> Material supplied

━━━━━━

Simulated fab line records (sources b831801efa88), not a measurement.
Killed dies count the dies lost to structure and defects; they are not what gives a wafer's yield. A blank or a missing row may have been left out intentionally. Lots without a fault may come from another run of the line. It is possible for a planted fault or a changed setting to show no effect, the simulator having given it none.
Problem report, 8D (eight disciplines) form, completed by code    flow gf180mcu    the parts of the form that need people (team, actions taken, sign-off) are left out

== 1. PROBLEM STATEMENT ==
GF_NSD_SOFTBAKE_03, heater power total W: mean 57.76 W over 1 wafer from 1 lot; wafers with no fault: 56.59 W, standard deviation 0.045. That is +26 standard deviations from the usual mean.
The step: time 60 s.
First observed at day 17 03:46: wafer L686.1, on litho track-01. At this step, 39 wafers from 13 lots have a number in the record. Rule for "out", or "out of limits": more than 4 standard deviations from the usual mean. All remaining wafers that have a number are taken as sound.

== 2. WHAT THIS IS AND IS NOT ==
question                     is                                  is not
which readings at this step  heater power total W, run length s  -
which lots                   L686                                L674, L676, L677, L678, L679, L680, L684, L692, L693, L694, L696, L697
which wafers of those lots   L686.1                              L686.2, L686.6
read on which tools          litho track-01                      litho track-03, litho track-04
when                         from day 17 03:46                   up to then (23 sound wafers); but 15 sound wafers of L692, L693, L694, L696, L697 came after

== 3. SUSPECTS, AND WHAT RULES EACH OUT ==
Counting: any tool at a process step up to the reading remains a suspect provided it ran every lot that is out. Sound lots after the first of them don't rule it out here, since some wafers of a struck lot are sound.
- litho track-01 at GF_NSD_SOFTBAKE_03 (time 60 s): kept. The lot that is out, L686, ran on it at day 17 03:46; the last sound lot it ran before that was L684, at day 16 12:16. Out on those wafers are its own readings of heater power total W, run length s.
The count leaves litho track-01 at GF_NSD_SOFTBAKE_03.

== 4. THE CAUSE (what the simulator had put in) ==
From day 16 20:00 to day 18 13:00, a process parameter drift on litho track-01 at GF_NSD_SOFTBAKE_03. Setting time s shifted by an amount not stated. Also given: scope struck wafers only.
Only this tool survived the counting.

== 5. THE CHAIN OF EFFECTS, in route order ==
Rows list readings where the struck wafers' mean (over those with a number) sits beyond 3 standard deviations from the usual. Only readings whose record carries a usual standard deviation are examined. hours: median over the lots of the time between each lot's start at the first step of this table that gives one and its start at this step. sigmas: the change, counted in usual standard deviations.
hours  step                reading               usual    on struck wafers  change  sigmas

━━━━━━

> Brief
Look back at the entries above and repeat, unchanged, every line from the line holding "L684, L692, L693, L694, L696, L697" through the line holding "Rows list readings".

> Exercise answer
which lots                   L686                                L674, L676, L677, L678, L679, L680, L684, L692, L693, L694, L696, L697
which wafers of those lots   L686.1                              L686.2, L686.6
read on which tools          litho track-01                      litho track-03, litho track-04
when                         from day 17 03:46                   up to then (23 sound wafers); but 15 sound wafers of L692, L693, L694, L696, L697 came after

== 3. SUSPECTS, AND WHAT RULES EACH OUT ==
Counting: any tool at a process step up to the reading remains a suspect provided it ran every lot that is out. Sound lots after the first of them don't rule it out here, since some wafers of a struck lot are sound.
- litho track-01 at GF_NSD_SOFTBAKE_03 (time 60 s): kept. The lot that is out, L686, ran on it at day 17 03:46; the last sound lot it ran before that was L684, at day 16 12:16. Out on those wafers are its own readings of heater power total W, run length s.
The count leaves litho track-01 at GF_NSD_SOFTBAKE_03.

== 4. THE CAUSE (what the simulator had put in) ==
From day 16 20:00 to day 18 13:00, a process parameter drift on litho track-01 at GF_NSD_SOFTBAKE_03. Setting time s shifted by an amount not stated. Also given: scope struck wafers only.
Only this tool survived the counting.

== 5. THE CHAIN OF EFFECTS, in route order ==
Rows list readings where the struck wafers' mean (over those with a number) sits beyond 3 standard deviations from the usual. Only readings whose record carries a usual standard deviation are examined. hours: median over the lots of the time between each lot's start at the first step of this table that gives one and its start at this step. sigmas: the change, counted in usual standard deviations.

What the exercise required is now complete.